**Assigned task:** Restate the data exactly, with nothing altered.

**Source data:**
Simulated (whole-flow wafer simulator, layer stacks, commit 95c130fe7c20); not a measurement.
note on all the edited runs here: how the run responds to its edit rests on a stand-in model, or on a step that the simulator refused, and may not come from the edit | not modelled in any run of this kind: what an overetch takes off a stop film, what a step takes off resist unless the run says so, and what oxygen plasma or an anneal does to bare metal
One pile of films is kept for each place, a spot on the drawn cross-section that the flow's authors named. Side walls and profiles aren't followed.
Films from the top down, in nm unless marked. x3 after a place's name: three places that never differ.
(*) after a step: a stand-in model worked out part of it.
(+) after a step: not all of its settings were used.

**Task answer:**
Simulated (whole-flow wafer simulator, layer stacks, commit 95c130fe7c20); not a measurement.
note on all the edited runs here: how the run responds to its edit rests on a stand-in model, or on a step that the simulator refused, and may not come from the edit | not modelled in any run of this kind: what an overetch takes off a stop film, what a step takes off resist unless the run says so, and what oxygen plasma or an anneal does to bare metal
One pile of films is kept for each place, a spot on the drawn cross-section that the flow's authors named. Side walls and profiles aren't followed.
Films from the top down, in nm unless marked. x3 after a place's name: three places that never differ.
(*) after a step: a stand-in model worked out part of it.
(+) after a step: not all of its settings were used.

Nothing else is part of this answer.